All of the entries should be written out again exactly.

── Data to examine
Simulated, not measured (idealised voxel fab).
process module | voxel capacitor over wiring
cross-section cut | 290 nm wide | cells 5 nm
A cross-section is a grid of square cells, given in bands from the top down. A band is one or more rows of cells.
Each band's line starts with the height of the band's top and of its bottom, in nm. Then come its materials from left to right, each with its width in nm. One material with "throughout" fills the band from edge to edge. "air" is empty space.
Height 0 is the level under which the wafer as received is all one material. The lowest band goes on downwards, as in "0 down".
────

Answer area:
Simulated, not measured (idealised voxel fab).
process module | voxel capacitor over wiring
cross-section cut | 290 nm wide | cells 5 nm
A cross-section is a grid of square cells, given in bands from the top down. A band is one or more rows of cells.
Each band's line starts with the height of the band's top and of its bottom, in nm. Then come its materials from left to right, each with its width in nm. One material with "throughout" fills the band from edge to edge. "air" is empty space.
Height 0 is the level under which the wafer as received is all one material. The lowest band goes on downwards, as in "0 down".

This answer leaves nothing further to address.